**Requirement**
Please restate the material below word for word, from the first line through the one that contains "4 op PATTERN", inclusive.

**Supplied entries**
──────────

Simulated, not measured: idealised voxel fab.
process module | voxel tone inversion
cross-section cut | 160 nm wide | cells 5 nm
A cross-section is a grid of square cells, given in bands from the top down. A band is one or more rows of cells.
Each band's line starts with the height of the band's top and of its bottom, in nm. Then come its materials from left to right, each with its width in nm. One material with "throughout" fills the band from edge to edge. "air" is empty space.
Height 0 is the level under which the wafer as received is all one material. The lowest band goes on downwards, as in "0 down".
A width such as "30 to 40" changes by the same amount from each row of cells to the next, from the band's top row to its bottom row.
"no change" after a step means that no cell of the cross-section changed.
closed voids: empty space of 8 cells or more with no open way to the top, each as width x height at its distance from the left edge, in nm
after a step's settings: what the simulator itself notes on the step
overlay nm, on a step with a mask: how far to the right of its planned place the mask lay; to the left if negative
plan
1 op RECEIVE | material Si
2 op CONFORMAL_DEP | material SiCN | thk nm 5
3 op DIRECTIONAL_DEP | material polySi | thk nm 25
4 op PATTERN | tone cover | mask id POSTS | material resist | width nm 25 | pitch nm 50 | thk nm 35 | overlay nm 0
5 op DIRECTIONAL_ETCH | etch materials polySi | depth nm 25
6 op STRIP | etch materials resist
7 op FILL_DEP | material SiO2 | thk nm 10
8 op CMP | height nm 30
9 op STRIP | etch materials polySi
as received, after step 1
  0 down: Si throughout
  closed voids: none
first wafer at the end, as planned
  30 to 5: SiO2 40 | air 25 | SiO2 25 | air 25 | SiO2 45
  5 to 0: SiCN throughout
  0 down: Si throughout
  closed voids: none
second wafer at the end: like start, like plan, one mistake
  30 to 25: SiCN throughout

──────────

**Result**
Simulated, not measured: idealised voxel fab.
process module | voxel tone inversion
cross-section cut | 160 nm wide | cells 5 nm
A cross-section is a grid of square cells, given in bands from the top down. A band is one or more rows of cells.
Each band's line starts with the height of the band's top and of its bottom, in nm. Then come its materials from left to right, each with its width in nm. One material with "throughout" fills the band from edge to edge. "air" is empty space.
Height 0 is the level under which the wafer as received is all one material. The lowest band goes on downwards, as in "0 down".
A width such as "30 to 40" changes by the same amount from each row of cells to the next, from the band's top row to its bottom row.
"no change" after a step means that no cell of the cross-section changed.
closed voids: empty space of 8 cells or more with no open way to the top, each as width x height at its distance from the left edge, in nm
after a step's settings: what the simulator itself notes on the step
overlay nm, on a step with a mask: how far to the right of its planned place the mask lay; to the left if negative
plan
1 op RECEIVE | material Si
2 op CONFORMAL_DEP | material SiCN | thk nm 5
3 op DIRECTIONAL_DEP | material polySi | thk nm 25
4 op PATTERN | tone cover | mask id POSTS | material resist | width nm 25 | pitch nm 50 | thk nm 35 | overlay nm 0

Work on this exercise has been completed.